[Supplied records — start]
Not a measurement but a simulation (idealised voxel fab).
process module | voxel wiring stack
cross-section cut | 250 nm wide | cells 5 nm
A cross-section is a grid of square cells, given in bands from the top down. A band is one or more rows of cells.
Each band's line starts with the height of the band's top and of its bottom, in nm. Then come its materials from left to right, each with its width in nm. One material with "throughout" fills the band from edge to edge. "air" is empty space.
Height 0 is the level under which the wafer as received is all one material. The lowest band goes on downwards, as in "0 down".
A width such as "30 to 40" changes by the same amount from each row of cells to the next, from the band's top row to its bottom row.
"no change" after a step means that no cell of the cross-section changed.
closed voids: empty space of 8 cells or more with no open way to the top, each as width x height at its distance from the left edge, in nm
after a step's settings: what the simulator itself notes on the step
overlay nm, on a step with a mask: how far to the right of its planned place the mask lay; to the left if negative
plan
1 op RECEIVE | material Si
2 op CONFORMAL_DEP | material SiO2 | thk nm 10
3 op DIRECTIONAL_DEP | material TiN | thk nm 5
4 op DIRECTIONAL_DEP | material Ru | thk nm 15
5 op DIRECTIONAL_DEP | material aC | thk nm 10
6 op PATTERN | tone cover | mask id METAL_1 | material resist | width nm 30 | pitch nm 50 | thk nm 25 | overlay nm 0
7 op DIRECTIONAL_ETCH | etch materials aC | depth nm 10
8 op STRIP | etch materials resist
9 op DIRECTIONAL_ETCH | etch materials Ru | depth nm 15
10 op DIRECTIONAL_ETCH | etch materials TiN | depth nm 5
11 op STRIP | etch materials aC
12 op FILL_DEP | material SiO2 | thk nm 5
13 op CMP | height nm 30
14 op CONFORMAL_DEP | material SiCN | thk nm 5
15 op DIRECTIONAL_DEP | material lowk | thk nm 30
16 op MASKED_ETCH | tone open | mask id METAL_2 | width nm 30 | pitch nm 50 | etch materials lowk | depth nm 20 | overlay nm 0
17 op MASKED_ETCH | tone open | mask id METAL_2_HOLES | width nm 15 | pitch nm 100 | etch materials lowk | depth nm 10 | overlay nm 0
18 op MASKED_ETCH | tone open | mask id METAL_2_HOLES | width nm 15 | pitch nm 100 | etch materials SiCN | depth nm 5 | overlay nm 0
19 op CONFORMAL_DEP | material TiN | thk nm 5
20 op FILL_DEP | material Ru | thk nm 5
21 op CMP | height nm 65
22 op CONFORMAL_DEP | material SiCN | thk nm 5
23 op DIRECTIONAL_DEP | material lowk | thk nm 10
[Supplied records — finish]

Work instruction: Restate word for word only the lines above from the line containing "18 op MASKED_ETCH" to the line containing "21 op CMP | height nm 65", both of them included.

Exercise output:
18 op MASKED_ETCH | tone open | mask id METAL_2_HOLES | width nm 15 | pitch nm 100 | etch materials SiCN | depth nm 5 | overlay nm 0
19 op CONFORMAL_DEP | material TiN | thk nm 5
20 op FILL_DEP | material Ru | thk nm 5
21 op CMP | height nm 65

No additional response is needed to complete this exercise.